*** Begin section ***

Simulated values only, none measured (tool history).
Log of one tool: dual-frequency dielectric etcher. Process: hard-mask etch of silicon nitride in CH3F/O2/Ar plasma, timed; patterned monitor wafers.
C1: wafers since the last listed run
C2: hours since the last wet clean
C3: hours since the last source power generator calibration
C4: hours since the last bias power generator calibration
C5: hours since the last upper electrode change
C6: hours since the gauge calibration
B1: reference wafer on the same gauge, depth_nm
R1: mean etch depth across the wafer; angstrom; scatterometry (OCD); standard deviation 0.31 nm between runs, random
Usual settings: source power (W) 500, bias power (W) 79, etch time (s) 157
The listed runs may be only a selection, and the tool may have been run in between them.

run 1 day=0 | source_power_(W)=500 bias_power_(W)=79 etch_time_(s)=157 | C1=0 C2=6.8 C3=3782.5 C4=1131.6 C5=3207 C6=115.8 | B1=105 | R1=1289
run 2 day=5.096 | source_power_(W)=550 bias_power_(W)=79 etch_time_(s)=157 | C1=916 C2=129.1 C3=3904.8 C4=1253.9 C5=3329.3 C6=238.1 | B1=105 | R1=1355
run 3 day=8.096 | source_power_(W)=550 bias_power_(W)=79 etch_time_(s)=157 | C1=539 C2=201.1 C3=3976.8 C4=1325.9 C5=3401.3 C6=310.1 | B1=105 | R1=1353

*** End section ***

Reproducing the whole listing above is not the task. Copy exactly only the lines from the one with "B1: reference wafer" to the one with "run 2 day=5.096", both kept.

B1: reference wafer on the same gauge, depth_nm
R1: mean etch depth across the wafer; angstrom; scatterometry (OCD); standard deviation 0.31 nm between runs, random
Usual settings: source power (W) 500, bias power (W) 79, etch time (s) 157
The listed runs may be only a selection, and the tool may have been run in between them.

run 1 day=0 | source_power_(W)=500 bias_power_(W)=79 etch_time_(s)=157 | C1=0 C2=6.8 C3=3782.5 C4=1131.6 C5=3207 C6=115.8 | B1=105 | R1=1289
run 2 day=5.096 | source_power_(W)=550 bias_power_(W)=79 etch_time_(s)=157 | C1=916 C2=129.1 C3=3904.8 C4=1253.9 C5=3329.3 C6=238.1 | B1=105 | R1=1355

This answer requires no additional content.